_Requirement_:
Given the material below, output exactly the lines from the line with "[record] lots = 12" to the line with "lots that met", both ends included, and no other lines.

_Extracted material_:
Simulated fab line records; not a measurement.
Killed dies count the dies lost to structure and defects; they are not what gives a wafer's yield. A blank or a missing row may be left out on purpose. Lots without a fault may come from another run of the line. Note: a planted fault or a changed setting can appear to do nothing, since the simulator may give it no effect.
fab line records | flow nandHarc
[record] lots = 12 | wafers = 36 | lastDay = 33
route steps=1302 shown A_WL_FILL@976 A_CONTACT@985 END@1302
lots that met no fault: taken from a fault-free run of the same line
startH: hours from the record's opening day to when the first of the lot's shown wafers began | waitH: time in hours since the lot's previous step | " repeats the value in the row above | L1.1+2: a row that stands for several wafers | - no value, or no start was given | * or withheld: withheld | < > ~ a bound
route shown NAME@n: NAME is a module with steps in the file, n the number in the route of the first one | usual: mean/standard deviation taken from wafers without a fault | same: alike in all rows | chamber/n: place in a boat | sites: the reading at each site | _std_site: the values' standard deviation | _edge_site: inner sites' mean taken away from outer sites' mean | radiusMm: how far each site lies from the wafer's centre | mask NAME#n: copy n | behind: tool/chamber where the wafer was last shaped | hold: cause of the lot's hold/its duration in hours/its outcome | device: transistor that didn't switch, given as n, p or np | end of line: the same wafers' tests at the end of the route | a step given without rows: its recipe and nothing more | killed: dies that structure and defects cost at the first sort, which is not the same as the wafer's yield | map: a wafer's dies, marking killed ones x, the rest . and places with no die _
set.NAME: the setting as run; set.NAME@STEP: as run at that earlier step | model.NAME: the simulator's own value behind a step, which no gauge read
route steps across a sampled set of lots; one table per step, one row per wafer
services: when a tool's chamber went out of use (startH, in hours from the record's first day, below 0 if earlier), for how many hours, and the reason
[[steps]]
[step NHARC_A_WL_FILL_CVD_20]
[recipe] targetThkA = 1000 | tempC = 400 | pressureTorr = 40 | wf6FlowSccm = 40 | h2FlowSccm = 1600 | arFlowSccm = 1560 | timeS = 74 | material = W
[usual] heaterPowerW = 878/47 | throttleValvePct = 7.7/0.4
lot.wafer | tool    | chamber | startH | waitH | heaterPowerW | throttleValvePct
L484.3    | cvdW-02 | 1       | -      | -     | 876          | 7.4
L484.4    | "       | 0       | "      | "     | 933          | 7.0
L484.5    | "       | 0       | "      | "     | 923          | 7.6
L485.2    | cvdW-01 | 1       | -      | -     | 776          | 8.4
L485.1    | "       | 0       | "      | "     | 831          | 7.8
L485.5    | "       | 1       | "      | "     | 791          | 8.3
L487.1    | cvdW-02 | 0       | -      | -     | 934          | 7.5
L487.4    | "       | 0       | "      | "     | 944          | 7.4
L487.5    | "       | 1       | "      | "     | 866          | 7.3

_Answer box_:
[record] lots = 12 | wafers = 36 | lastDay = 33
route steps=1302 shown A_WL_FILL@976 A_CONTACT@985 END@1302
lots that met no fault: taken from a fault-free run of the same line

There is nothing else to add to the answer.